• ACTIVITY: Beginning with the opening line, set down each line of the material below exactly, stopping once the line with "S3: pressure of" is done.

• EXTRACTED DATA:
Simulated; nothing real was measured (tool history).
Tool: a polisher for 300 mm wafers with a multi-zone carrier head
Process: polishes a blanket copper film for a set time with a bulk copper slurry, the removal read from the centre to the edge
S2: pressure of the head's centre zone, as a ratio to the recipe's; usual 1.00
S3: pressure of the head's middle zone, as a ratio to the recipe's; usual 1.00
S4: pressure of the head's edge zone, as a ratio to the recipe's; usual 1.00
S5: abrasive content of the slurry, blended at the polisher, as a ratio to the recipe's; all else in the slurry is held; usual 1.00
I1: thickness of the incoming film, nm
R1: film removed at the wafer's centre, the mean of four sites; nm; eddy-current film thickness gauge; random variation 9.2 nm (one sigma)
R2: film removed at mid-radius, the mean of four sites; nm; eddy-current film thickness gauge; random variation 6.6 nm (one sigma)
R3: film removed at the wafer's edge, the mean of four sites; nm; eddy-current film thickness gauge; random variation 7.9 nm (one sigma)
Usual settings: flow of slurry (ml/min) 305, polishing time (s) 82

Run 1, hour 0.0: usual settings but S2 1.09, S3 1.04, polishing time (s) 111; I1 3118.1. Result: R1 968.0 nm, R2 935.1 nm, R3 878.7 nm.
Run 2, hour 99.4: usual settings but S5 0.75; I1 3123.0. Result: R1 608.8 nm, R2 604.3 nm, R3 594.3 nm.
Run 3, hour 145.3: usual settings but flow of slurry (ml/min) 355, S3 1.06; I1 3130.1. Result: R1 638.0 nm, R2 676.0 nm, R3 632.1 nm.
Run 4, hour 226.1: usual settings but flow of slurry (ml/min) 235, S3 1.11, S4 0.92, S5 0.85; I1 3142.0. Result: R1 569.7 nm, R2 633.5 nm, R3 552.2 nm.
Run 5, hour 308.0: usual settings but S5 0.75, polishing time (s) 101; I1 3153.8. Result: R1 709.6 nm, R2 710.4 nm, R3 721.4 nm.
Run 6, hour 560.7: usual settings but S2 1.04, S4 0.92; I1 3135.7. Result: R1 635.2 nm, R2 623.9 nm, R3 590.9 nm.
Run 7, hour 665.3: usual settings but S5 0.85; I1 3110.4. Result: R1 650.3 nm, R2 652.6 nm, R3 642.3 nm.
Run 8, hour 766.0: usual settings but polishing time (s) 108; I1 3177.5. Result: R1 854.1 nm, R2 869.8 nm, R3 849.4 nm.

• TASK OUTPUT:
Simulated; nothing real was measured (tool history).
Tool: a polisher for 300 mm wafers with a multi-zone carrier head
Process: polishes a blanket copper film for a set time with a bulk copper slurry, the removal read from the centre to the edge
S2: pressure of the head's centre zone, as a ratio to the recipe's; usual 1.00
S3: pressure of the head's middle zone, as a ratio to the recipe's; usual 1.00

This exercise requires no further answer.